Work task: Print, exactly as they stand, the lines from the start of the listing to the line containing "Herein follows the", inclusive.

Supplied information:
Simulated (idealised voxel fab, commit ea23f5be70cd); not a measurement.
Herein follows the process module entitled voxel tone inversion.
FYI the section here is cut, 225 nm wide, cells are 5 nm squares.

Your response:
Simulated (idealised voxel fab, commit ea23f5be70cd); not a measurement.
Herein follows the process module entitled voxel tone inversion.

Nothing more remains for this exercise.